Each line of the material must be returned exactly.

-------- RECORDED INFORMATION

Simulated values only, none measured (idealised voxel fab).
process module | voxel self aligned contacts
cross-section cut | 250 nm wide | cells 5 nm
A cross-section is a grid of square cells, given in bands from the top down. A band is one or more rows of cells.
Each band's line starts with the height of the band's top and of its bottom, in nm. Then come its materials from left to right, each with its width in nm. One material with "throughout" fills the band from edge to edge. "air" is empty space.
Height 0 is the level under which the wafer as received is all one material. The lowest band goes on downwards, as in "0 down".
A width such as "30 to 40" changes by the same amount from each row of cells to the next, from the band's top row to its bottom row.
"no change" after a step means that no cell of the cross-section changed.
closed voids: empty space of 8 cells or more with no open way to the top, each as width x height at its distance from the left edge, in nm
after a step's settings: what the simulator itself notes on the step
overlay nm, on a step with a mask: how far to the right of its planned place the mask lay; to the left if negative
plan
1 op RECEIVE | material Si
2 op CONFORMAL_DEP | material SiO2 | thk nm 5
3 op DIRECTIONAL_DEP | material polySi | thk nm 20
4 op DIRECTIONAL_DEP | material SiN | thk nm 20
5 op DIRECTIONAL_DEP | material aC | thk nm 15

----------------

- REPLY:
Simulated values only, none measured (idealised voxel fab).
process module | voxel self aligned contacts
cross-section cut | 250 nm wide | cells 5 nm
A cross-section is a grid of square cells, given in bands from the top down. A band is one or more rows of cells.
Each band's line starts with the height of the band's top and of its bottom, in nm. Then come its materials from left to right, each with its width in nm. One material with "throughout" fills the band from edge to edge. "air" is empty space.
Height 0 is the level under which the wafer as received is all one material. The lowest band goes on downwards, as in "0 down".
A width such as "30 to 40" changes by the same amount from each row of cells to the next, from the band's top row to its bottom row.
"no change" after a step means that no cell of the cross-section changed.
closed voids: empty space of 8 cells or more with no open way to the top, each as width x height at its distance from the left edge, in nm
after a step's settings: what the simulator itself notes on the step
overlay nm, on a step with a mask: how far to the right of its planned place the mask lay; to the left if negative
plan
1 op RECEIVE | material Si
2 op CONFORMAL_DEP | material SiO2 | thk nm 5
3 op DIRECTIONAL_DEP | material polySi | thk nm 20
4 op DIRECTIONAL_DEP | material SiN | thk nm 20
5 op DIRECTIONAL_DEP | material aC | thk nm 15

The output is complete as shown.